> Supplied entries
'''
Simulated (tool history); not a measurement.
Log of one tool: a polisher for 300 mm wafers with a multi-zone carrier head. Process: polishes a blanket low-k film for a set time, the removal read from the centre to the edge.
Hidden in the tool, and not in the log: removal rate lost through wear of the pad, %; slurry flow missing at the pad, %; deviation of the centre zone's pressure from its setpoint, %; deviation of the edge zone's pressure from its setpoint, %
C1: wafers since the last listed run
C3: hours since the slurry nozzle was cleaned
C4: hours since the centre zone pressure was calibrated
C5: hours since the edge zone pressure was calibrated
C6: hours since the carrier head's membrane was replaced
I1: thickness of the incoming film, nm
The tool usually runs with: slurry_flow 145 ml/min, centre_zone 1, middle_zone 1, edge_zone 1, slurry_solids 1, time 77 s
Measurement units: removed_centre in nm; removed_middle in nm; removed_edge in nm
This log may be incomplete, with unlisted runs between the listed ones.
'''

> Assignment
Would you print, exactly as written, every line above from the one holding "C3: hours since the slurry nozzle was cleaned" through the one holding "Measurement units: removed_centre", with both included and no other lines?

> Exercise response
C3: hours since the slurry nozzle was cleaned
C4: hours since the centre zone pressure was calibrated
C5: hours since the edge zone pressure was calibrated
C6: hours since the carrier head's membrane was replaced
I1: thickness of the incoming film, nm
The tool usually runs with: slurry_flow 145 ml/min, centre_zone 1, middle_zone 1, edge_zone 1, slurry_solids 1, time 77 s
Measurement units: removed_centre in nm; removed_middle in nm; removed_edge in nm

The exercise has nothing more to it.